Reproduce the records exactly, beginning with their first line and ending with the line that contains "1 INSPECT (+)", and output nothing more.

[[ Exercise data, beginning ]]

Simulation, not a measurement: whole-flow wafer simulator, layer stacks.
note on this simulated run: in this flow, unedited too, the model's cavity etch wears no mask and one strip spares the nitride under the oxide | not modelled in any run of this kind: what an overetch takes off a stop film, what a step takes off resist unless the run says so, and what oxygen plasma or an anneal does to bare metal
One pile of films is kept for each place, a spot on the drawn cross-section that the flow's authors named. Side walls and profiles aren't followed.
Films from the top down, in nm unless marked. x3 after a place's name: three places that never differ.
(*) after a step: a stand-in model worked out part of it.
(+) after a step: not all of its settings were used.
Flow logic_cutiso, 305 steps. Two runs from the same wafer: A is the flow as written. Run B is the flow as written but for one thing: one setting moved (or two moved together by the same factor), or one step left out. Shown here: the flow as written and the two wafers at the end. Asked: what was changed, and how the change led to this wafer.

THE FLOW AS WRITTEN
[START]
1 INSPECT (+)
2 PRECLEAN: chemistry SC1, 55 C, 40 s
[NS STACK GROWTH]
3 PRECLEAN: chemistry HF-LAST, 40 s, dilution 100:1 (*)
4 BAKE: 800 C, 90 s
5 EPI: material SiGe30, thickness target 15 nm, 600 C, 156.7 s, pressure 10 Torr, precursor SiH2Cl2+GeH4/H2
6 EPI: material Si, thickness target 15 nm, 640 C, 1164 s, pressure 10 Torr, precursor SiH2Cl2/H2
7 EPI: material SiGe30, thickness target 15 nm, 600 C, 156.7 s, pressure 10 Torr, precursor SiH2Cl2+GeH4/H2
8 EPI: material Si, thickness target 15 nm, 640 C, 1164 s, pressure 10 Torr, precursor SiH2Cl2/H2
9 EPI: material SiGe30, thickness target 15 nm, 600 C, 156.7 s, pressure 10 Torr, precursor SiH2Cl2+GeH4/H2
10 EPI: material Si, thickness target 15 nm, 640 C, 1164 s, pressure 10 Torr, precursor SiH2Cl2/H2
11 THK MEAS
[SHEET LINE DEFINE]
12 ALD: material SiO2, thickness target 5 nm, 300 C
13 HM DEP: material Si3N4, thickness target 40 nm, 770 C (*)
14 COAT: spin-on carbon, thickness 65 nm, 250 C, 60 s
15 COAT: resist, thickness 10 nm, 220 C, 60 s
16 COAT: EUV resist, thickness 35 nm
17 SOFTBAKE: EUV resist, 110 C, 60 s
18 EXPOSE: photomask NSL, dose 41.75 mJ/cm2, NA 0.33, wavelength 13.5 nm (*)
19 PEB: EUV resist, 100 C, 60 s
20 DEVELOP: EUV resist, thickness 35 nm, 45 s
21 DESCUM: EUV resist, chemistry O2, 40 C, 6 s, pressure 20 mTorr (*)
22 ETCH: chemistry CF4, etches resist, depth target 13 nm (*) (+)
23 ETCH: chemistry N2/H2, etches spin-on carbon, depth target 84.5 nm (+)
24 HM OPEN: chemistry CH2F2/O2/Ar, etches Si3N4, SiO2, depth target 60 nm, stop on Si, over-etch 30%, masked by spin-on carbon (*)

[[ Exercise data, end ]]

* _Your response_
Simulation, not a measurement: whole-flow wafer simulator, layer stacks.
note on this simulated run: in this flow, unedited too, the model's cavity etch wears no mask and one strip spares the nitride under the oxide | not modelled in any run of this kind: what an overetch takes off a stop film, what a step takes off resist unless the run says so, and what oxygen plasma or an anneal does to bare metal
One pile of films is kept for each place, a spot on the drawn cross-section that the flow's authors named. Side walls and profiles aren't followed.
Films from the top down, in nm unless marked. x3 after a place's name: three places that never differ.
(*) after a step: a stand-in model worked out part of it.
(+) after a step: not all of its settings were used.
Flow logic_cutiso, 305 steps. Two runs from the same wafer: A is the flow as written. Run B is the flow as written but for one thing: one setting moved (or two moved together by the same factor), or one step left out. Shown here: the flow as written and the two wafers at the end. Asked: what was changed, and how the change led to this wafer.

THE FLOW AS WRITTEN
[START]
1 INSPECT (+)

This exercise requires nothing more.